------------------------

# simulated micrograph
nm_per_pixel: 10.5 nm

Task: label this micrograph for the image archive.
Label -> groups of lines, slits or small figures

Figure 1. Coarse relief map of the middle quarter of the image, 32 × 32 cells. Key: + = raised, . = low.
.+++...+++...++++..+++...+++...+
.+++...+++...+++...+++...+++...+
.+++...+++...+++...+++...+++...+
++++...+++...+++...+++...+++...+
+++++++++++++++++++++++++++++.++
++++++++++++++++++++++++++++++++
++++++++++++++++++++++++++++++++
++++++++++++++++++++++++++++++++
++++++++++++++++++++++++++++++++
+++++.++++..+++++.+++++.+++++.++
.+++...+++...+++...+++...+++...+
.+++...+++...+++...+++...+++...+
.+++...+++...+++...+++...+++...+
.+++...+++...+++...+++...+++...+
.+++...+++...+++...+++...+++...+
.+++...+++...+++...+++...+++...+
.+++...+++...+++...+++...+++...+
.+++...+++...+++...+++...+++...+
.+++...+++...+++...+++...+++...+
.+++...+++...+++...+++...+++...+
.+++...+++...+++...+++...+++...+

------------------------

ASSIGNED TASK -
Set every record down word for word, omitting none.

WORKED SOLUTION -
# simulated micrograph
nm_per_pixel: 10.5 nm

Task: label this micrograph for the image archive.
Label -> groups of lines, slits or small figures

Figure 1. Coarse relief map of the middle quarter of the image, 32 × 32 cells. Key: + = raised, . = low.
.+++...+++...++++..+++...+++...+
.+++...+++...+++...+++...+++...+
.+++...+++...+++...+++...+++...+
++++...+++...+++...+++...+++...+
+++++++++++++++++++++++++++++.++
++++++++++++++++++++++++++++++++
++++++++++++++++++++++++++++++++
++++++++++++++++++++++++++++++++
++++++++++++++++++++++++++++++++
+++++.++++..+++++.+++++.+++++.++
.+++...+++...+++...+++...+++...+
.+++...+++...+++...+++...+++...+
.+++...+++...+++...+++...+++...+
.+++...+++...+++...+++...+++...+
.+++...+++...+++...+++...+++...+
.+++...+++...+++...+++...+++...+
.+++...+++...+++...+++...+++...+
.+++...+++...+++...+++...+++...+
.+++...+++...+++...+++...+++...+
.+++...+++...+++...+++...+++...+
.+++...+++...+++...+++...+++...+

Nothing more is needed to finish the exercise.